= Work order =
Each record in the listing below is to be duplicated exactly.

= Study material =
───

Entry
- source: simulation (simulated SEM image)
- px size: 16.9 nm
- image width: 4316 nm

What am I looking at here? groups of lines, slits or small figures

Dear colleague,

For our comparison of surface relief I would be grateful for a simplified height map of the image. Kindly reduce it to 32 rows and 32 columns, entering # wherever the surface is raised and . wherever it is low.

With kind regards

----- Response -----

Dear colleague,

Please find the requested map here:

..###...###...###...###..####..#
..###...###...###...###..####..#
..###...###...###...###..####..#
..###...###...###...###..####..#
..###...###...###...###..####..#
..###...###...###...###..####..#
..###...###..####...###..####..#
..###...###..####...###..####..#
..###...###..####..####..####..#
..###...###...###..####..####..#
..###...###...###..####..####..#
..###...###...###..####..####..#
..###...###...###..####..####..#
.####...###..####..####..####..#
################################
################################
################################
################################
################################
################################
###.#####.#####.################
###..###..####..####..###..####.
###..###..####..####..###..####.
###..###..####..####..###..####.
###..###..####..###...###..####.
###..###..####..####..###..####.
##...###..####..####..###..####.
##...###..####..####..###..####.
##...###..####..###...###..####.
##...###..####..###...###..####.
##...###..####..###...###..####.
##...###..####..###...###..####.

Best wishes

───

= Response area =
Entry
- source: simulation (simulated SEM image)
- px size: 16.9 nm
- image width: 4316 nm

What am I looking at here? groups of lines, slits or small figures

Dear colleague,

For our comparison of surface relief I would be grateful for a simplified height map of the image. Kindly reduce it to 32 rows and 32 columns, entering # wherever the surface is raised and . wherever it is low.

With kind regards

----- Response -----

Dear colleague,

Please find the requested map here:

..###...###...###...###..####..#
..###...###...###...###..####..#
..###...###...###...###..####..#
..###...###...###...###..####..#
..###...###...###...###..####..#
..###...###...###...###..####..#
..###...###..####...###..####..#
..###...###..####...###..####..#
..###...###..####..####..####..#
..###...###...###..####..####..#
..###...###...###..####..####..#
..###...###...###..####..####..#
..###...###...###..####..####..#
.####...###..####..####..####..#
################################
################################
################################
################################
################################
################################
###.#####.#####.################
###..###..####..####..###..####.
###..###..####..####..###..####.
###..###..####..####..###..####.
###..###..####..###...###..####.
###..###..####..####..###..####.
##...###..####..####..###..####.
##...###..####..####..###..####.
##...###..####..###...###..####.
##...###..####..###...###..####.
##...###..####..###...###..####.
##...###..####..###...###..####.

Best wishes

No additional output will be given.